#### SUPPLIED INFORMATION
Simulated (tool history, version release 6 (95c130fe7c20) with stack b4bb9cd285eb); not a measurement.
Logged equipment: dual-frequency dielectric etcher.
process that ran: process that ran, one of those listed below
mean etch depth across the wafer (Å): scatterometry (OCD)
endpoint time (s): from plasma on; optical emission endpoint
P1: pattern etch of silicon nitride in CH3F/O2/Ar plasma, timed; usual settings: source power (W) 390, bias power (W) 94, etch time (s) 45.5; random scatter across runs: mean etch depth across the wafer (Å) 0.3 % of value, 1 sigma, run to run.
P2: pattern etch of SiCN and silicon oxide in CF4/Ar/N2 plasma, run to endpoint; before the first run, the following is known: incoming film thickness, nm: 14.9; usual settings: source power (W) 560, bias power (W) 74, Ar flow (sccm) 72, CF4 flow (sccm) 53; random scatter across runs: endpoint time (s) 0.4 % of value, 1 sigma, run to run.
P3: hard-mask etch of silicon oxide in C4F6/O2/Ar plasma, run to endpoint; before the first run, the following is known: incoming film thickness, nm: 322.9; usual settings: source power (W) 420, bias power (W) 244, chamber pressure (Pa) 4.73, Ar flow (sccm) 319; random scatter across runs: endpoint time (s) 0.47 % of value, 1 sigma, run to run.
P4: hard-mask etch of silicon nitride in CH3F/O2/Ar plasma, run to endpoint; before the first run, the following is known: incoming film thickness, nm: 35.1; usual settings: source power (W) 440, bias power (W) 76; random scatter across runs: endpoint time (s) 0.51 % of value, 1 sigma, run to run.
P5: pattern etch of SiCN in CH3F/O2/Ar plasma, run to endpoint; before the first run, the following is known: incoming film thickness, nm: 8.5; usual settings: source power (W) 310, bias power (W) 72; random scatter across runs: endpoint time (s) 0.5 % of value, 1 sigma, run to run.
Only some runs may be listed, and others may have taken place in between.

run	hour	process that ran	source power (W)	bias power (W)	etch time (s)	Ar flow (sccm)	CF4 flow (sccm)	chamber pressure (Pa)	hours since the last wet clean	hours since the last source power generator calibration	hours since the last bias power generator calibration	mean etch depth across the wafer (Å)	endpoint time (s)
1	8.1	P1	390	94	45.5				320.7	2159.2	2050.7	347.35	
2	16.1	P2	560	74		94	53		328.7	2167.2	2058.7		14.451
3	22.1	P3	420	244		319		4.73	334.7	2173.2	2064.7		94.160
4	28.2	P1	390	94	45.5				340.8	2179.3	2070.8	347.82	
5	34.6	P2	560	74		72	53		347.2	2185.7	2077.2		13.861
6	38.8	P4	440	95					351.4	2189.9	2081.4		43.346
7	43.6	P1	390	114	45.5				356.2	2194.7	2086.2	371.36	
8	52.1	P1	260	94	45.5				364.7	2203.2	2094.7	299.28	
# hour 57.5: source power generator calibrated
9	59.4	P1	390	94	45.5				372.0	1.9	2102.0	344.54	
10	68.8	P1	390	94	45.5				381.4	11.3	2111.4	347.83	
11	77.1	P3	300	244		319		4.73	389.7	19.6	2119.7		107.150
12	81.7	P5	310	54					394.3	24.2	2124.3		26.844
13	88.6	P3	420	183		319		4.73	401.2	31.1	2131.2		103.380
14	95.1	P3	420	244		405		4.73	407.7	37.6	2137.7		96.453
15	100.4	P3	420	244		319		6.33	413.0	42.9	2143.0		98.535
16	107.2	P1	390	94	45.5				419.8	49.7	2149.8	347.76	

#### REQUIRED ACTION
Set down exactly the lines that begin the records and continue through the line bearing "P3: hard-mask etch"; include both ends.

#### PROBLEM SOLUTION
Simulated (tool history, version release 6 (95c130fe7c20) with stack b4bb9cd285eb); not a measurement.
Logged equipment: dual-frequency dielectric etcher.
process that ran: process that ran, one of those listed below
mean etch depth across the wafer (Å): scatterometry (OCD)
endpoint time (s): from plasma on; optical emission endpoint
P1: pattern etch of silicon nitride in CH3F/O2/Ar plasma, timed; usual settings: source power (W) 390, bias power (W) 94, etch time (s) 45.5; random scatter across runs: mean etch depth across the wafer (Å) 0.3 % of value, 1 sigma, run to run.
P2: pattern etch of SiCN and silicon oxide in CF4/Ar/N2 plasma, run to endpoint; before the first run, the following is known: incoming film thickness, nm: 14.9; usual settings: source power (W) 560, bias power (W) 74, Ar flow (sccm) 72, CF4 flow (sccm) 53; random scatter across runs: endpoint time (s) 0.4 % of value, 1 sigma, run to run.
P3: hard-mask etch of silicon oxide in C4F6/O2/Ar plasma, run to endpoint; before the first run, the following is known: incoming film thickness, nm: 322.9; usual settings: source power (W) 420, bias power (W) 244, chamber pressure (Pa) 4.73, Ar flow (sccm) 319; random scatter across runs: endpoint time (s) 0.47 % of value, 1 sigma, run to run.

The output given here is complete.